(Beginning of Dataset extract)

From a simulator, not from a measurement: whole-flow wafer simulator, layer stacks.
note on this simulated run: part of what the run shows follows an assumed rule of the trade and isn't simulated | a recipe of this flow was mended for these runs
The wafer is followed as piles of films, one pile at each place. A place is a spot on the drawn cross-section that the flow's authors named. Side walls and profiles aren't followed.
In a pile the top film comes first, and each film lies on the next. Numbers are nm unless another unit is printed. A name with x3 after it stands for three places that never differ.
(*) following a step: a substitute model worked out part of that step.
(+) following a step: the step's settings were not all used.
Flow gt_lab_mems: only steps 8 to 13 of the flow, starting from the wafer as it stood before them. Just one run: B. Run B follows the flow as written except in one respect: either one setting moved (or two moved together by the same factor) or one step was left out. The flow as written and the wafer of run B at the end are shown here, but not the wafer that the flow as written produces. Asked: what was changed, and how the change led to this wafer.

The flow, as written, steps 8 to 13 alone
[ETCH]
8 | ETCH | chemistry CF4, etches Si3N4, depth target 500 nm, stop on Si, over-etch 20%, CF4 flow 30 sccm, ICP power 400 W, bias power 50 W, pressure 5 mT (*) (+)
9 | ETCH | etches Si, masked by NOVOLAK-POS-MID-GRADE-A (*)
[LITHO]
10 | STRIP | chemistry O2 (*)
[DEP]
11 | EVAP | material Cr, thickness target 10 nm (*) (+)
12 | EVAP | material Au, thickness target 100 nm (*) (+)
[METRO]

(End of Dataset extract)

* Work item: Output the listing exactly.

* Task result:
From a simulator, not from a measurement: whole-flow wafer simulator, layer stacks.
note on this simulated run: part of what the run shows follows an assumed rule of the trade and isn't simulated | a recipe of this flow was mended for these runs
The wafer is followed as piles of films, one pile at each place. A place is a spot on the drawn cross-section that the flow's authors named. Side walls and profiles aren't followed.
In a pile the top film comes first, and each film lies on the next. Numbers are nm unless another unit is printed. A name with x3 after it stands for three places that never differ.
(*) following a step: a substitute model worked out part of that step.
(+) following a step: the step's settings were not all used.
Flow gt_lab_mems: only steps 8 to 13 of the flow, starting from the wafer as it stood before them. Just one run: B. Run B follows the flow as written except in one respect: either one setting moved (or two moved together by the same factor) or one step was left out. The flow as written and the wafer of run B at the end are shown here, but not the wafer that the flow as written produces. Asked: what was changed, and how the change led to this wafer.

The flow, as written, steps 8 to 13 alone
[ETCH]
8 | ETCH | chemistry CF4, etches Si3N4, depth target 500 nm, stop on Si, over-etch 20%, CF4 flow 30 sccm, ICP power 400 W, bias power 50 W, pressure 5 mT (*) (+)
9 | ETCH | etches Si, masked by NOVOLAK-POS-MID-GRADE-A (*)
[LITHO]
10 | STRIP | chemistry O2 (*)
[DEP]
11 | EVAP | material Cr, thickness target 10 nm (*) (+)
12 | EVAP | material Au, thickness target 100 nm (*) (+)
[METRO]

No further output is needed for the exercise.